### TASK ITEM
Print, from the listing below, the lines starting at the line containing "Xsec cut, 205 nm wide, square cell size 5 nm." and ending at the line containing "13,DIRECTIONAL_DEP,material TiN,thk nm 5", exactly as they stand, and print nothing else.

-*-
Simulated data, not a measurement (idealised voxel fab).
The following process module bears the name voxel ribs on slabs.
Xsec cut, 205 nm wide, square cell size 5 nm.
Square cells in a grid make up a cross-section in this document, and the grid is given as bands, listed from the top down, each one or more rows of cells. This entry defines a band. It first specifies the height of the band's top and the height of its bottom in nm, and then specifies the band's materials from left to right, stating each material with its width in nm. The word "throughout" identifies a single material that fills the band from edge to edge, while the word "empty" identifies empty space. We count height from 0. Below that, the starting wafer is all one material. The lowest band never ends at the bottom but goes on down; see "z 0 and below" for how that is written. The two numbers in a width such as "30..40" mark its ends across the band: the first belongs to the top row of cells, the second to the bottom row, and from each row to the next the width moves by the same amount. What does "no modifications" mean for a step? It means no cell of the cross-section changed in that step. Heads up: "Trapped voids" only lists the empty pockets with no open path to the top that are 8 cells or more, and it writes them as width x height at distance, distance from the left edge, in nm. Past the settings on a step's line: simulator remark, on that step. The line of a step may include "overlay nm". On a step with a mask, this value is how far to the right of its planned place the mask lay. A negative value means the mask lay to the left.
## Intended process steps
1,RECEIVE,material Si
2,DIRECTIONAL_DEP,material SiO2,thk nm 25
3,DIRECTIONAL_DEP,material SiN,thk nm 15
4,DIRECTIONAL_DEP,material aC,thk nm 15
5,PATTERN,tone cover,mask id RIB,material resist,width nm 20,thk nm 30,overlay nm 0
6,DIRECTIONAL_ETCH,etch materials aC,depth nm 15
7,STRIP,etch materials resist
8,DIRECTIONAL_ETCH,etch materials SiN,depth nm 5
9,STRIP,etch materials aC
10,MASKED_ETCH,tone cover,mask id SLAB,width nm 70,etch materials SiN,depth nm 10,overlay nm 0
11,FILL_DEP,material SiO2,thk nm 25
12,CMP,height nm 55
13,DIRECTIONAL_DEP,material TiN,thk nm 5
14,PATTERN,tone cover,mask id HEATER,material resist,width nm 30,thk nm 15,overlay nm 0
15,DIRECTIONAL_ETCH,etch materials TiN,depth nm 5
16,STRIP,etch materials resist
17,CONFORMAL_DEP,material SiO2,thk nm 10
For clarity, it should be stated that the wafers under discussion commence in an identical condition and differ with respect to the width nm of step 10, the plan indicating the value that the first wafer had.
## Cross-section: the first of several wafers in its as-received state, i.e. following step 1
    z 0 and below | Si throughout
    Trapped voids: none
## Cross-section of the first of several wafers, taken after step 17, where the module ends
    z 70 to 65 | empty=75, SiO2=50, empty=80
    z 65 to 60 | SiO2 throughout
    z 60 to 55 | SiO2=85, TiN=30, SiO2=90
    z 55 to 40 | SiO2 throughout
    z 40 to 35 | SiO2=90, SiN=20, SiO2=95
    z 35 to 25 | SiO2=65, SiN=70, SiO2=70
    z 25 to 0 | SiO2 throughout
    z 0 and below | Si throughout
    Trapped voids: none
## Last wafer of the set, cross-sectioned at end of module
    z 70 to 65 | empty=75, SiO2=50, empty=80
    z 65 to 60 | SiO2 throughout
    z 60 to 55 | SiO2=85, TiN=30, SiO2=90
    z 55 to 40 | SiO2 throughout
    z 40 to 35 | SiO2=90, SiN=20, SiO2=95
-*-

### EXERCISE OUTPUT
Xsec cut, 205 nm wide, square cell size 5 nm.
Square cells in a grid make up a cross-section in this document, and the grid is given as bands, listed from the top down, each one or more rows of cells. This entry defines a band. It first specifies the height of the band's top and the height of its bottom in nm, and then specifies the band's materials from left to right, stating each material with its width in nm. The word "throughout" identifies a single material that fills the band from edge to edge, while the word "empty" identifies empty space. We count height from 0. Below that, the starting wafer is all one material. The lowest band never ends at the bottom but goes on down; see "z 0 and below" for how that is written. The two numbers in a width such as "30..40" mark its ends across the band: the first belongs to the top row of cells, the second to the bottom row, and from each row to the next the width moves by the same amount. What does "no modifications" mean for a step? It means no cell of the cross-section changed in that step. Heads up: "Trapped voids" only lists the empty pockets with no open path to the top that are 8 cells or more, and it writes them as width x height at distance, distance from the left edge, in nm. Past the settings on a step's line: simulator remark, on that step. The line of a step may include "overlay nm". On a step with a mask, this value is how far to the right of its planned place the mask lay. A negative value means the mask lay to the left.
## Intended process steps
1,RECEIVE,material Si
2,DIRECTIONAL_DEP,material SiO2,thk nm 25
3,DIRECTIONAL_DEP,material SiN,thk nm 15
4,DIRECTIONAL_DEP,material aC,thk nm 15
5,PATTERN,tone cover,mask id RIB,material resist,width nm 20,thk nm 30,overlay nm 0
6,DIRECTIONAL_ETCH,etch materials aC,depth nm 15
7,STRIP,etch materials resist
8,DIRECTIONAL_ETCH,etch materials SiN,depth nm 5
9,STRIP,etch materials aC
10,MASKED_ETCH,tone cover,mask id SLAB,width nm 70,etch materials SiN,depth nm 10,overlay nm 0
11,FILL_DEP,material SiO2,thk nm 25
12,CMP,height nm 55
13,DIRECTIONAL_DEP,material TiN,thk nm 5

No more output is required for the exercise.